══ Given data
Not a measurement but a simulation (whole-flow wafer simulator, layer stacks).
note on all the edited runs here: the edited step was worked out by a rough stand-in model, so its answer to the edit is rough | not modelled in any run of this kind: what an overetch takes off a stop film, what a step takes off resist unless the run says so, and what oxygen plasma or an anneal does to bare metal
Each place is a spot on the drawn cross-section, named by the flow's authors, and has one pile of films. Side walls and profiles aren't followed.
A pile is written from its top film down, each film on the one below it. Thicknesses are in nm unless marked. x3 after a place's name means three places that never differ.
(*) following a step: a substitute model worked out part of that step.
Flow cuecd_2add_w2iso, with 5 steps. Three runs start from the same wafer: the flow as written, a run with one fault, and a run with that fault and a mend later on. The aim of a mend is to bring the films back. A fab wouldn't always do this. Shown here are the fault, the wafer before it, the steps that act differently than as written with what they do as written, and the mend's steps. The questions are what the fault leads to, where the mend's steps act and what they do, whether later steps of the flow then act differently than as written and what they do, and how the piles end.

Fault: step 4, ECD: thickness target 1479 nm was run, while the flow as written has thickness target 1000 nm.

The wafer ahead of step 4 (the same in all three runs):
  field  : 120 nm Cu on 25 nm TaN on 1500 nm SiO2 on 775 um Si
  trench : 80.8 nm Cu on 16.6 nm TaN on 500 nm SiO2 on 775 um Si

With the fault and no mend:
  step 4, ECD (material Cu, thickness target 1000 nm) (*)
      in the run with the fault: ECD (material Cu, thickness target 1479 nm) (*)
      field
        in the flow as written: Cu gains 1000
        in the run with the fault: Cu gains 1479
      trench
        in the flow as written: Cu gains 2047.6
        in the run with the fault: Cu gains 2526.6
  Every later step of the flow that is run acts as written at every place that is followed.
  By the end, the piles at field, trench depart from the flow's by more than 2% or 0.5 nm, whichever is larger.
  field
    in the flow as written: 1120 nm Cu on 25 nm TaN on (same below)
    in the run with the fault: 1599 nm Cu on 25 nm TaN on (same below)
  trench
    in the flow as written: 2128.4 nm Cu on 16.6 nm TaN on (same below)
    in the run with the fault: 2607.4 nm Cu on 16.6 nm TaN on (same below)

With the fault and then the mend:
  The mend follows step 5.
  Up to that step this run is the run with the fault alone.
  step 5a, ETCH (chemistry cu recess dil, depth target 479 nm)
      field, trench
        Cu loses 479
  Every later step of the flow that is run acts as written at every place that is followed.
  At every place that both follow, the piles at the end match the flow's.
════

» **Activity**
Print the records above verbatim from their first line to the line containing "note on all", both included, and stop there.

» **Task response**
Not a measurement but a simulation (whole-flow wafer simulator, layer stacks).
note on all the edited runs here: the edited step was worked out by a rough stand-in model, so its answer to the edit is rough | not modelled in any run of this kind: what an overetch takes off a stop film, what a step takes off resist unless the run says so, and what oxygen plasma or an anneal does to bare metal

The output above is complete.